• [WORK REQUEST] The listing should be returned in its entirety, exactly as given.

***** PROVIDED DATA

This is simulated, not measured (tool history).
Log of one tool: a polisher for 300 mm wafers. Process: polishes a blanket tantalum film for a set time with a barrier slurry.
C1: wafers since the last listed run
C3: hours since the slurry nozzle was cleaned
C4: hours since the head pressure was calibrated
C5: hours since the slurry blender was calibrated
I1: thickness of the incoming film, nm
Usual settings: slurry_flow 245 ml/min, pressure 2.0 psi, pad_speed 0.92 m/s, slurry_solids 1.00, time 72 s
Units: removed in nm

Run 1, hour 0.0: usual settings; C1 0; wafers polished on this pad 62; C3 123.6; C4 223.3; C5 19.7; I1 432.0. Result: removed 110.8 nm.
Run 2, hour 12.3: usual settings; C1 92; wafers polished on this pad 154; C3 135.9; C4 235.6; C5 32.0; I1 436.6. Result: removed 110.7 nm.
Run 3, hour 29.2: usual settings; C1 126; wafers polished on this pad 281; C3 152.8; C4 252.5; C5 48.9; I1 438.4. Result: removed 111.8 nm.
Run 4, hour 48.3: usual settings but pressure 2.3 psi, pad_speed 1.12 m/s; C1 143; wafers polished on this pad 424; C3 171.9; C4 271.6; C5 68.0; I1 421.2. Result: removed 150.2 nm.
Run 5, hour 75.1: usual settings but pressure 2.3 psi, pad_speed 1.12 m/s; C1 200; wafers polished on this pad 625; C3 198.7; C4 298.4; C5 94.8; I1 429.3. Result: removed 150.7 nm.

**********

• [EXPECTED ANSWER]
This is simulated, not measured (tool history).
Log of one tool: a polisher for 300 mm wafers. Process: polishes a blanket tantalum film for a set time with a barrier slurry.
C1: wafers since the last listed run
C3: hours since the slurry nozzle was cleaned
C4: hours since the head pressure was calibrated
C5: hours since the slurry blender was calibrated
I1: thickness of the incoming film, nm
Usual settings: slurry_flow 245 ml/min, pressure 2.0 psi, pad_speed 0.92 m/s, slurry_solids 1.00, time 72 s
Units: removed in nm

Run 1, hour 0.0: usual settings; C1 0; wafers polished on this pad 62; C3 123.6; C4 223.3; C5 19.7; I1 432.0. Result: removed 110.8 nm.
Run 2, hour 12.3: usual settings; C1 92; wafers polished on this pad 154; C3 135.9; C4 235.6; C5 32.0; I1 436.6. Result: removed 110.7 nm.
Run 3, hour 29.2: usual settings; C1 126; wafers polished on this pad 281; C3 152.8; C4 252.5; C5 48.9; I1 438.4. Result: removed 111.8 nm.
Run 4, hour 48.3: usual settings but pressure 2.3 psi, pad_speed 1.12 m/s; C1 143; wafers polished on this pad 424; C3 171.9; C4 271.6; C5 68.0; I1 421.2. Result: removed 150.2 nm.
Run 5, hour 75.1: usual settings but pressure 2.3 psi, pad_speed 1.12 m/s; C1 200; wafers polished on this pad 625; C3 198.7; C4 298.4; C5 94.8; I1 429.3. Result: removed 150.7 nm.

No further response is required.